**Given records**:
* * * *

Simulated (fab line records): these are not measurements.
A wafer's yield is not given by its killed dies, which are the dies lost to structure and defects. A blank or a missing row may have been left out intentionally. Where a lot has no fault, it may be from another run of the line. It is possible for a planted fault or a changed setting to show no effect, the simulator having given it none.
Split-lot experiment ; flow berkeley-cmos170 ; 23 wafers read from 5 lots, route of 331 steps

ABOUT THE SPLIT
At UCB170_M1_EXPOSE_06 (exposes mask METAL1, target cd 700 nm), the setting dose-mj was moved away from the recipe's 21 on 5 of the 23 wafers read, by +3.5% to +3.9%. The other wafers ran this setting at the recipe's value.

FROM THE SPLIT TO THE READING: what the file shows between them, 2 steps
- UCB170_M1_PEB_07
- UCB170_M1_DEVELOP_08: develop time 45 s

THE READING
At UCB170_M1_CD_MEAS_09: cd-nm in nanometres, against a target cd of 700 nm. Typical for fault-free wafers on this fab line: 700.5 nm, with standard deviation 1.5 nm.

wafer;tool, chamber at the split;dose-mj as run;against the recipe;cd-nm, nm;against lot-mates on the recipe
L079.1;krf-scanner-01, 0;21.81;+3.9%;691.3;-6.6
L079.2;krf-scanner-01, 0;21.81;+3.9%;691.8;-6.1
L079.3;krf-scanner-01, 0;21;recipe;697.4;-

* * * *

**Activity**:
Nothing in the entries may be left out; each line is to be output exactly.

**Exercise response**:
Simulated (fab line records): these are not measurements.
A wafer's yield is not given by its killed dies, which are the dies lost to structure and defects. A blank or a missing row may have been left out intentionally. Where a lot has no fault, it may be from another run of the line. It is possible for a planted fault or a changed setting to show no effect, the simulator having given it none.
Split-lot experiment ; flow berkeley-cmos170 ; 23 wafers read from 5 lots, route of 331 steps

ABOUT THE SPLIT
At UCB170_M1_EXPOSE_06 (exposes mask METAL1, target cd 700 nm), the setting dose-mj was moved away from the recipe's 21 on 5 of the 23 wafers read, by +3.5% to +3.9%. The other wafers ran this setting at the recipe's value.

FROM THE SPLIT TO THE READING: what the file shows between them, 2 steps
- UCB170_M1_PEB_07
- UCB170_M1_DEVELOP_08: develop time 45 s

THE READING
At UCB170_M1_CD_MEAS_09: cd-nm in nanometres, against a target cd of 700 nm. Typical for fault-free wafers on this fab line: 700.5 nm, with standard deviation 1.5 nm.

wafer;tool, chamber at the split;dose-mj as run;against the recipe;cd-nm, nm;against lot-mates on the recipe
L079.1;krf-scanner-01, 0;21.81;+3.9%;691.3;-6.6
L079.2;krf-scanner-01, 0;21.81;+3.9%;691.8;-6.1
L079.3;krf-scanner-01, 0;21;recipe;697.4;-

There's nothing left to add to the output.